> _Assignment_
Recreate the entire listing that appears below, exactly.

- - - -

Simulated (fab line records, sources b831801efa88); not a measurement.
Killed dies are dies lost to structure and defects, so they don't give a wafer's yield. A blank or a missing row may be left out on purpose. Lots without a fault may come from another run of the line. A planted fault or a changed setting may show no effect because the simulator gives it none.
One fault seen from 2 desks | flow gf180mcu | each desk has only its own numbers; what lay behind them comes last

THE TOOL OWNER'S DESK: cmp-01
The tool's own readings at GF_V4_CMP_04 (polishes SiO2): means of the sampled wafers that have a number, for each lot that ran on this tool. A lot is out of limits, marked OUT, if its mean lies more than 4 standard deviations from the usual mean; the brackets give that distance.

- - - -

> _Answer area_
Simulated (fab line records, sources b831801efa88); not a measurement.
Killed dies are dies lost to structure and defects, so they don't give a wafer's yield. A blank or a missing row may be left out on purpose. Lots without a fault may come from another run of the line. A planted fault or a changed setting may show no effect because the simulator gives it none.
One fault seen from 2 desks | flow gf180mcu | each desk has only its own numbers; what lay behind them comes last

THE TOOL OWNER'S DESK: cmp-01
The tool's own readings at GF_V4_CMP_04 (polishes SiO2): means of the sampled wafers that have a number, for each lot that ran on this tool. A lot is out of limits, marked OUT, if its mean lies more than 4 standard deviations from the usual mean; the brackets give that distance.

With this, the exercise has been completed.